───── Material provided ─────

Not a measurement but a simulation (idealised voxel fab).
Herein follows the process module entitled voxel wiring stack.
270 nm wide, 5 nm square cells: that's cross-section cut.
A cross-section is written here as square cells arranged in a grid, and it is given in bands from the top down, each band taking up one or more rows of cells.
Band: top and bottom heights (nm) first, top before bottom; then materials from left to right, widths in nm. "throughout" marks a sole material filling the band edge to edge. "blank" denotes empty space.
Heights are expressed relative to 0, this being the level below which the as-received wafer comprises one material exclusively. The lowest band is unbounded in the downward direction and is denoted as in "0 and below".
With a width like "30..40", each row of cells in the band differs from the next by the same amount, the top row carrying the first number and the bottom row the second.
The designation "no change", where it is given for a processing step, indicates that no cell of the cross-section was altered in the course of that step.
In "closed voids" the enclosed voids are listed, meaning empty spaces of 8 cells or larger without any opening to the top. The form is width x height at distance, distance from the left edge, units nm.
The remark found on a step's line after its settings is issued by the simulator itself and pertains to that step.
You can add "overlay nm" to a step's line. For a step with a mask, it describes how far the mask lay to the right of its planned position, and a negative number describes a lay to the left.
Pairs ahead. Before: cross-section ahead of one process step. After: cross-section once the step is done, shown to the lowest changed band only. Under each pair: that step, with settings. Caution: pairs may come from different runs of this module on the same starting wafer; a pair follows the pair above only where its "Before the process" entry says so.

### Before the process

─────

Quote exactly the first line of the data and every line after it through the one holding "of that step.".

- _Exercise solution_
Not a measurement but a simulation (idealised voxel fab).
Herein follows the process module entitled voxel wiring stack.
270 nm wide, 5 nm square cells: that's cross-section cut.
A cross-section is written here as square cells arranged in a grid, and it is given in bands from the top down, each band taking up one or more rows of cells.
Band: top and bottom heights (nm) first, top before bottom; then materials from left to right, widths in nm. "throughout" marks a sole material filling the band edge to edge. "blank" denotes empty space.
Heights are expressed relative to 0, this being the level below which the as-received wafer comprises one material exclusively. The lowest band is unbounded in the downward direction and is denoted as in "0 and below".
With a width like "30..40", each row of cells in the band differs from the next by the same amount, the top row carrying the first number and the bottom row the second.
The designation "no change", where it is given for a processing step, indicates that no cell of the cross-section was altered in the course of that step.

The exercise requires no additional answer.